● **Work order**: Copy the lines of the entries exactly, from the opening one to the one holding "UUUUUUUUUUUUUUUUUUUUUUUUDUUUUUUU", and leave out everything after.

╭──
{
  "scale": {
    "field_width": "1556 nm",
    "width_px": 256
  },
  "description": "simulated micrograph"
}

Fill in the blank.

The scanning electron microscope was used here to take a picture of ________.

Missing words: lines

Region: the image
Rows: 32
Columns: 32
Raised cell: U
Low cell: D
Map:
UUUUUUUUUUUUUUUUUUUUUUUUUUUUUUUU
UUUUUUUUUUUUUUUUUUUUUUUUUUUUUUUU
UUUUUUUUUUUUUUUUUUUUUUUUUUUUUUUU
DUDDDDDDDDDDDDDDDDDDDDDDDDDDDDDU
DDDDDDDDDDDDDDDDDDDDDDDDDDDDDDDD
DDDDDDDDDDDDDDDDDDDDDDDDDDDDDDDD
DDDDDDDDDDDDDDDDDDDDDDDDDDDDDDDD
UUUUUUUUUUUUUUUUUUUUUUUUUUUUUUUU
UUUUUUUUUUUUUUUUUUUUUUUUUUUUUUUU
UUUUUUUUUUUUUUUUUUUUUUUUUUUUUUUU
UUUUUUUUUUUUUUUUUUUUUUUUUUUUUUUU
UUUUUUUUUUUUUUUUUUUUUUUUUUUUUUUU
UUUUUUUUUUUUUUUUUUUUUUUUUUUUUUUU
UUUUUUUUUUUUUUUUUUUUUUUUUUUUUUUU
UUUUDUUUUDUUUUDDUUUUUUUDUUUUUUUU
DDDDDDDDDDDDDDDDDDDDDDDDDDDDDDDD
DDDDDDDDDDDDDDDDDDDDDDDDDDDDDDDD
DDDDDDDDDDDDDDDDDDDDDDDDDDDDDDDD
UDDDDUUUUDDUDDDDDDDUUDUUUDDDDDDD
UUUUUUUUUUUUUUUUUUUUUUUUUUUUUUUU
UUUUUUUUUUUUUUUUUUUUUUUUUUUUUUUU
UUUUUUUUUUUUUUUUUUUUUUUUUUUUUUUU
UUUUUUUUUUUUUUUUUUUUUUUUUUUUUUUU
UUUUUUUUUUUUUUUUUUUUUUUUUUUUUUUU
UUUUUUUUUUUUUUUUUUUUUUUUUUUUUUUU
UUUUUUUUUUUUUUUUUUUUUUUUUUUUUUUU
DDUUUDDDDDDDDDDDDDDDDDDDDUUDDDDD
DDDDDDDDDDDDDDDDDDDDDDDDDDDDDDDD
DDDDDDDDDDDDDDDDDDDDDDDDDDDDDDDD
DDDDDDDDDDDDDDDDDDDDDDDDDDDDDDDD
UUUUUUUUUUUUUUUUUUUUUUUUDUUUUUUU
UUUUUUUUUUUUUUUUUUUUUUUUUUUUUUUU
╰──

● **Written response**:
{
  "scale": {
    "field_width": "1556 nm",
    "width_px": 256
  },
  "description": "simulated micrograph"
}

Fill in the blank.

The scanning electron microscope was used here to take a picture of ________.

Missing words: lines

Region: the image
Rows: 32
Columns: 32
Raised cell: U
Low cell: D
Map:
UUUUUUUUUUUUUUUUUUUUUUUUUUUUUUUU
UUUUUUUUUUUUUUUUUUUUUUUUUUUUUUUU
UUUUUUUUUUUUUUUUUUUUUUUUUUUUUUUU
DUDDDDDDDDDDDDDDDDDDDDDDDDDDDDDU
DDDDDDDDDDDDDDDDDDDDDDDDDDDDDDDD
DDDDDDDDDDDDDDDDDDDDDDDDDDDDDDDD
DDDDDDDDDDDDDDDDDDDDDDDDDDDDDDDD
UUUUUUUUUUUUUUUUUUUUUUUUUUUUUUUU
UUUUUUUUUUUUUUUUUUUUUUUUUUUUUUUU
UUUUUUUUUUUUUUUUUUUUUUUUUUUUUUUU
UUUUUUUUUUUUUUUUUUUUUUUUUUUUUUUU
UUUUUUUUUUUUUUUUUUUUUUUUUUUUUUUU
UUUUUUUUUUUUUUUUUUUUUUUUUUUUUUUU
UUUUUUUUUUUUUUUUUUUUUUUUUUUUUUUU
UUUUDUUUUDUUUUDDUUUUUUUDUUUUUUUU
DDDDDDDDDDDDDDDDDDDDDDDDDDDDDDDD
DDDDDDDDDDDDDDDDDDDDDDDDDDDDDDDD
DDDDDDDDDDDDDDDDDDDDDDDDDDDDDDDD
UDDDDUUUUDDUDDDDDDDUUDUUUDDDDDDD
UUUUUUUUUUUUUUUUUUUUUUUUUUUUUUUU
UUUUUUUUUUUUUUUUUUUUUUUUUUUUUUUU
UUUUUUUUUUUUUUUUUUUUUUUUUUUUUUUU
UUUUUUUUUUUUUUUUUUUUUUUUUUUUUUUU
UUUUUUUUUUUUUUUUUUUUUUUUUUUUUUUU
UUUUUUUUUUUUUUUUUUUUUUUUUUUUUUUU
UUUUUUUUUUUUUUUUUUUUUUUUUUUUUUUU
DDUUUDDDDDDDDDDDDDDDDDDDDUUDDDDD
DDDDDDDDDDDDDDDDDDDDDDDDDDDDDDDD
DDDDDDDDDDDDDDDDDDDDDDDDDDDDDDDD
DDDDDDDDDDDDDDDDDDDDDDDDDDDDDDDD
UUUUUUUUUUUUUUUUUUUUUUUUDUUUUUUU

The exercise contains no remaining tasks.